◆ ACTIVITY
Return exactly and only these lines: the first of the listing through the one containing "The caption should".

◆ SOURCE DATA
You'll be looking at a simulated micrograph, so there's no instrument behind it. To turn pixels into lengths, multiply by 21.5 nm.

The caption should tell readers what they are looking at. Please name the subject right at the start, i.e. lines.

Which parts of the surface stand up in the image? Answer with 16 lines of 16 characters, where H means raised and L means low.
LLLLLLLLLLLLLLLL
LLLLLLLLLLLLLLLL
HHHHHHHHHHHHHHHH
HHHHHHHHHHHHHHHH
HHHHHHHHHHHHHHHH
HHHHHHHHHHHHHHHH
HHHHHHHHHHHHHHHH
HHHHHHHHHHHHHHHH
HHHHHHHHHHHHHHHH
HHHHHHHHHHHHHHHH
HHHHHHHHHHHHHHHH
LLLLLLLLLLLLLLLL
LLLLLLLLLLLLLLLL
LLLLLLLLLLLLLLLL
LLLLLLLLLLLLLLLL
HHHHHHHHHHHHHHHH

◆ RESPONSE BOX
You'll be looking at a simulated micrograph, so there's no instrument behind it. To turn pixels into lengths, multiply by 21.5 nm.

The caption should tell readers what they are looking at. Please name the subject right at the start, i.e. lines.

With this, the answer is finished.